** Work order **
Starting at the line that contains "alike: heater-power-w" and ending at the line that contains "alike: V5_W_THK", the lines below are to be given again exactly, with nothing added.

** Records supplied **
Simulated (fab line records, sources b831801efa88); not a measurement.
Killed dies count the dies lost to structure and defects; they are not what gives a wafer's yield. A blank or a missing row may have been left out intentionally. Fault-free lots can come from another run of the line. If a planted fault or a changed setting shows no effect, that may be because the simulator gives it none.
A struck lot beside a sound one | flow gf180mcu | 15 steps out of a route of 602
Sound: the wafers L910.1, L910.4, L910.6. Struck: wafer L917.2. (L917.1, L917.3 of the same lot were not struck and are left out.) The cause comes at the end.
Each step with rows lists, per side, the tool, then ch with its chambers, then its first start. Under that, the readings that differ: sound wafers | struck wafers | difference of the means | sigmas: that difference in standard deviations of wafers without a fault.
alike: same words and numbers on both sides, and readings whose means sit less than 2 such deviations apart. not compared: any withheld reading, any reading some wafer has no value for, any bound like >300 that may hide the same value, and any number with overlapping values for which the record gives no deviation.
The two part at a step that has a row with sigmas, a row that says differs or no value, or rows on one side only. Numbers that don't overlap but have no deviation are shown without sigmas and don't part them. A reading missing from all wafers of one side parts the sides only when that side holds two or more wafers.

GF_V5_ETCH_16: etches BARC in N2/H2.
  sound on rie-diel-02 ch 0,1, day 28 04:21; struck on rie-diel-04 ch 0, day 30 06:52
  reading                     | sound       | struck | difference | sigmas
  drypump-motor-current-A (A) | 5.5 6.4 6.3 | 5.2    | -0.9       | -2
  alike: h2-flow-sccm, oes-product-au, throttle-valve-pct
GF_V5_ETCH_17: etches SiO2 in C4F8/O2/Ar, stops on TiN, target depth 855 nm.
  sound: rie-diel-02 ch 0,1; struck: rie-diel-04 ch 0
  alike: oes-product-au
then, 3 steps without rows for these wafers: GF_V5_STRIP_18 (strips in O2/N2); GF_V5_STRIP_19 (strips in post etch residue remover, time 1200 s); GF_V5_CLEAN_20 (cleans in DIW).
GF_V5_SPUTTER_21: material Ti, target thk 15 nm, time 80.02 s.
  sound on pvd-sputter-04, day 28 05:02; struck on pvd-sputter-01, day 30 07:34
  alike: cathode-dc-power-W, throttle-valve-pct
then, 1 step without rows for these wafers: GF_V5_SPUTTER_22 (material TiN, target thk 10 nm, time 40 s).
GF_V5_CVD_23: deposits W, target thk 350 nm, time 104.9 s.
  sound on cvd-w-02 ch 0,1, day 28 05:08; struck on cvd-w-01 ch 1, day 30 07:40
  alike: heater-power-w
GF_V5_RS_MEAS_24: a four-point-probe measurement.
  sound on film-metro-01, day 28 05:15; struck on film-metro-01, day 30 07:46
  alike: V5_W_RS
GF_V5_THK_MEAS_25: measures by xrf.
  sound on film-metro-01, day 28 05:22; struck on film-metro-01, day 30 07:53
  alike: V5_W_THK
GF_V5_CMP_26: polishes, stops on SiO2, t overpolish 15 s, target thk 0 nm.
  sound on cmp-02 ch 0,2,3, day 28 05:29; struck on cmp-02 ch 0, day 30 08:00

** Answer box **
  alike: heater-power-w
GF_V5_RS_MEAS_24: a four-point-probe measurement.
  sound on film-metro-01, day 28 05:15; struck on film-metro-01, day 30 07:46
  alike: V5_W_RS
GF_V5_THK_MEAS_25: measures by xrf.
  sound on film-metro-01, day 28 05:22; struck on film-metro-01, day 30 07:53
  alike: V5_W_THK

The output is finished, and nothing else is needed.